/---
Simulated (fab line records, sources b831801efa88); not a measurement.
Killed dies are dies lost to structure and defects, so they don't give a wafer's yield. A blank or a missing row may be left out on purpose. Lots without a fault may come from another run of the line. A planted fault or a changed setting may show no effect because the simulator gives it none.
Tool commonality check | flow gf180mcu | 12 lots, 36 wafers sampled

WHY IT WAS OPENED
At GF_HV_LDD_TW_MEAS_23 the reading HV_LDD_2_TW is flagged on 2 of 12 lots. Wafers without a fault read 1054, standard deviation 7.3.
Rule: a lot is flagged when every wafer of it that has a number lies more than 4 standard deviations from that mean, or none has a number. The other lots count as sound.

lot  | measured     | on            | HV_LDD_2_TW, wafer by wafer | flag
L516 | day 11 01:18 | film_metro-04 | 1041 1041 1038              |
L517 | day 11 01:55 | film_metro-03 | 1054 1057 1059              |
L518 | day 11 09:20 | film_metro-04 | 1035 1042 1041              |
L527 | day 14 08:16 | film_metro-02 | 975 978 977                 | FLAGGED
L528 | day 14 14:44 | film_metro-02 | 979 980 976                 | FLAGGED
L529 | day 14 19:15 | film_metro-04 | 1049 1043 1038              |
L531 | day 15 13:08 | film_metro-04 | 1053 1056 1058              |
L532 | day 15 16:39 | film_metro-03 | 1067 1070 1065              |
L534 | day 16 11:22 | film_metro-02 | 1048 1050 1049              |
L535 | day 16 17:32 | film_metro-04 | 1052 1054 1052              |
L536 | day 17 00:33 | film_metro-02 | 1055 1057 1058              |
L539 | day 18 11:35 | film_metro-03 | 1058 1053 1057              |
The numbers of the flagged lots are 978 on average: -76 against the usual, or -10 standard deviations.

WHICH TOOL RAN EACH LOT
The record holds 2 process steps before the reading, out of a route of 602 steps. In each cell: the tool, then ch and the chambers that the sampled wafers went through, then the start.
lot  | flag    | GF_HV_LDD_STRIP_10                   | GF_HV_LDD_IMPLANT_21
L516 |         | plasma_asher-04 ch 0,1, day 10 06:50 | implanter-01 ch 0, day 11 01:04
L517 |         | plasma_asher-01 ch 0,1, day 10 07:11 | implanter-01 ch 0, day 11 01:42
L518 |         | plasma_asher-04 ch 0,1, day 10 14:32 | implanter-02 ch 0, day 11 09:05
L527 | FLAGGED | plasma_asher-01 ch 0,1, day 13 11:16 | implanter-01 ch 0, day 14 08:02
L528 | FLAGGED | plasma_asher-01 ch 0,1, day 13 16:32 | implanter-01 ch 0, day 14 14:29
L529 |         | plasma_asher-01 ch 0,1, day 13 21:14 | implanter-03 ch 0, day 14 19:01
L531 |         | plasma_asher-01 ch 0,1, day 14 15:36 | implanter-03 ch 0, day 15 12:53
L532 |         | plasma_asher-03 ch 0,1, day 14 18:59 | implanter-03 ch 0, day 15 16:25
\---

Every line from the top of the material above through the line holding "At GF_HV_LDD_TW_MEAS_23 the" should be reproduced word for word, and nothing beyond it.

Simulated (fab line records, sources b831801efa88); not a measurement.
Killed dies are dies lost to structure and defects, so they don't give a wafer's yield. A blank or a missing row may be left out on purpose. Lots without a fault may come from another run of the line. A planted fault or a changed setting may show no effect because the simulator gives it none.
Tool commonality check | flow gf180mcu | 12 lots, 36 wafers sampled

WHY IT WAS OPENED
At GF_HV_LDD_TW_MEAS_23 the reading HV_LDD_2_TW is flagged on 2 of 12 lots. Wafers without a fault read 1054, standard deviation 7.3.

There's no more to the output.